* **Work request**
Retype the listing that follows, leaving nothing out.

* * * * * * * * *
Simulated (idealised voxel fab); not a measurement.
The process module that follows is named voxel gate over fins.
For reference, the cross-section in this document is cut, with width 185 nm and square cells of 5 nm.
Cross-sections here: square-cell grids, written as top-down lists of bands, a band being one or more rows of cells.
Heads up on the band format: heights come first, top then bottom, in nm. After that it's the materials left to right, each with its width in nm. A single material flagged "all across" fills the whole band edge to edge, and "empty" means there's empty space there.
* * * * * * * * *

* **Result**
Simulated (idealised voxel fab); not a measurement.
The process module that follows is named voxel gate over fins.
For reference, the cross-section in this document is cut, with width 185 nm and square cells of 5 nm.
Cross-sections here: square-cell grids, written as top-down lists of bands, a band being one or more rows of cells.
Heads up on the band format: heights come first, top then bottom, in nm. After that it's the materials left to right, each with its width in nm. A single material flagged "all across" fills the whole band edge to edge, and "empty" means there's empty space there.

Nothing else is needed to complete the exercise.